• _REQUIREMENT_: Set down the records again. Every word and mark must match exactly.

--

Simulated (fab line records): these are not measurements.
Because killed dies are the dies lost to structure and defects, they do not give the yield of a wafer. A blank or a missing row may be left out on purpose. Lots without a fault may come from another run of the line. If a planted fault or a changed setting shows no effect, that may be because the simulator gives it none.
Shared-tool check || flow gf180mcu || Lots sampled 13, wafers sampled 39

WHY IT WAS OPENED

--

• _RESULT_:
Simulated (fab line records): these are not measurements.
Because killed dies are the dies lost to structure and defects, they do not give the yield of a wafer. A blank or a missing row may be left out on purpose. Lots without a fault may come from another run of the line. If a planted fault or a changed setting shows no effect, that may be because the simulator gives it none.
Shared-tool check || flow gf180mcu || Lots sampled 13, wafers sampled 39

WHY IT WAS OPENED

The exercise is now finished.